++++ Records shown

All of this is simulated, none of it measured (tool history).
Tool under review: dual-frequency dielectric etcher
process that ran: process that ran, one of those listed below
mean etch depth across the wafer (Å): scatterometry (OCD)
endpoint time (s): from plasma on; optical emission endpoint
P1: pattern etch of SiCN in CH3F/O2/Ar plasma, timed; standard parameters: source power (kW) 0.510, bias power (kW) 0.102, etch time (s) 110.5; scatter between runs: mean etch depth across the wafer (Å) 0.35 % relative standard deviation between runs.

++++++++

**Assigned task**
Retype the listing in full, keeping every word as it appears.

**Problem solution**
All of this is simulated, none of it measured (tool history).
Tool under review: dual-frequency dielectric etcher
process that ran: process that ran, one of those listed below
mean etch depth across the wafer (Å): scatterometry (OCD)
endpoint time (s): from plasma on; optical emission endpoint
P1: pattern etch of SiCN in CH3F/O2/Ar plasma, timed; standard parameters: source power (kW) 0.510, bias power (kW) 0.102, etch time (s) 110.5; scatter between runs: mean etch depth across the wafer (Å) 0.35 % relative standard deviation between runs.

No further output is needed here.